◆ Work task ◆
Every record must be reproduced exactly. Leave none out.

◆ Extracted material ◆
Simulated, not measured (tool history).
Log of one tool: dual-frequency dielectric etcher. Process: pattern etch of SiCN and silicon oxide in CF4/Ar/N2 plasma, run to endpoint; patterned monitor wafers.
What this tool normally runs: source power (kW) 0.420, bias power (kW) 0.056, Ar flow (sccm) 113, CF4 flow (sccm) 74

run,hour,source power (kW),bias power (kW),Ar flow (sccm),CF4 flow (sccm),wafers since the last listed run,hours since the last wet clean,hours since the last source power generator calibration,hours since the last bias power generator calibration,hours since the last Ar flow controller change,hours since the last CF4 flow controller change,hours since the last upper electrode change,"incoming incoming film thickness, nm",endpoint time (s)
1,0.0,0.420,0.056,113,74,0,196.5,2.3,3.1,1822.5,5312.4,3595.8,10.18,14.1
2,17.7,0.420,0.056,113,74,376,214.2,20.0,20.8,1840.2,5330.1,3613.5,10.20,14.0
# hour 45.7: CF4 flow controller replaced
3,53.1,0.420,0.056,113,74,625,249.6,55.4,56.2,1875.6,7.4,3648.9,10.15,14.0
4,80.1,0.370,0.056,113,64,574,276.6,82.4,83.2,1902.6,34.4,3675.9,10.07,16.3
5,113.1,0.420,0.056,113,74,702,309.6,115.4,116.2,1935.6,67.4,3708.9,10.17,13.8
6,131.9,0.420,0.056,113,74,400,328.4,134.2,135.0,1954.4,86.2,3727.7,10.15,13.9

◆ Solution ◆
Simulated, not measured (tool history).
Log of one tool: dual-frequency dielectric etcher. Process: pattern etch of SiCN and silicon oxide in CF4/Ar/N2 plasma, run to endpoint; patterned monitor wafers.
What this tool normally runs: source power (kW) 0.420, bias power (kW) 0.056, Ar flow (sccm) 113, CF4 flow (sccm) 74

run,hour,source power (kW),bias power (kW),Ar flow (sccm),CF4 flow (sccm),wafers since the last listed run,hours since the last wet clean,hours since the last source power generator calibration,hours since the last bias power generator calibration,hours since the last Ar flow controller change,hours since the last CF4 flow controller change,hours since the last upper electrode change,"incoming incoming film thickness, nm",endpoint time (s)
1,0.0,0.420,0.056,113,74,0,196.5,2.3,3.1,1822.5,5312.4,3595.8,10.18,14.1
2,17.7,0.420,0.056,113,74,376,214.2,20.0,20.8,1840.2,5330.1,3613.5,10.20,14.0
# hour 45.7: CF4 flow controller replaced
3,53.1,0.420,0.056,113,74,625,249.6,55.4,56.2,1875.6,7.4,3648.9,10.15,14.0
4,80.1,0.370,0.056,113,64,574,276.6,82.4,83.2,1902.6,34.4,3675.9,10.07,16.3
5,113.1,0.420,0.056,113,74,702,309.6,115.4,116.2,1935.6,67.4,3708.9,10.17,13.8
6,131.9,0.420,0.056,113,74,400,328.4,134.2,135.0,1954.4,86.2,3727.7,10.15,13.9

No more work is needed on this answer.